**Recorded information**
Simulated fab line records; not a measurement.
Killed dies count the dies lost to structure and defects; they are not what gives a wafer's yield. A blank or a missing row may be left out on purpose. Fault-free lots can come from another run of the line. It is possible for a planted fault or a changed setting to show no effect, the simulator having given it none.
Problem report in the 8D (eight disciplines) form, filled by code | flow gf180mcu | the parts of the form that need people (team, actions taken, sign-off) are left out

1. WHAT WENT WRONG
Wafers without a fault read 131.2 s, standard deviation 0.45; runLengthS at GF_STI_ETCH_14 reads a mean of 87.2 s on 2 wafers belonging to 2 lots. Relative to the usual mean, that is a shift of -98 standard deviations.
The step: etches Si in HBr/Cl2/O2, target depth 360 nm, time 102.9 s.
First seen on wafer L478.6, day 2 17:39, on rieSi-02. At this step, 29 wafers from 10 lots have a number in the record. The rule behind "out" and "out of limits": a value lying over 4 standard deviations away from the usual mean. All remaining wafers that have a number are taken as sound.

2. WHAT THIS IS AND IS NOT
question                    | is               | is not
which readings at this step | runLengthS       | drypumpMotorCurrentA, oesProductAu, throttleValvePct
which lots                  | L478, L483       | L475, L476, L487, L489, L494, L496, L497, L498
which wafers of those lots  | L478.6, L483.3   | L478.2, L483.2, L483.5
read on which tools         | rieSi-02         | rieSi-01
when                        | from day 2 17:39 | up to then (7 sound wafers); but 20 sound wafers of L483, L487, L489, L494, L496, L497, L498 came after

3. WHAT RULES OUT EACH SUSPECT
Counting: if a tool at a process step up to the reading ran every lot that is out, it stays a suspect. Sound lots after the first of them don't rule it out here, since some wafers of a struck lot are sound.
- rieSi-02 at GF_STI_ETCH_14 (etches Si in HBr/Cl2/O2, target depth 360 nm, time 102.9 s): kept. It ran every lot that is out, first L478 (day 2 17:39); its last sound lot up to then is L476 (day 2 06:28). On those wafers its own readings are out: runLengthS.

**Work item**
A verbatim transcription is needed of the lines above, starting at the line with "3. WHAT RULES OUT EACH SUSPECT" and ending at the line with "Counting: if a", both included, and of nothing else.

**Answer box**
3. WHAT RULES OUT EACH SUSPECT
Counting: if a tool at a process step up to the reading ran every lot that is out, it stays a suspect. Sound lots after the first of them don't rule it out here, since some wafers of a struck lot are sound.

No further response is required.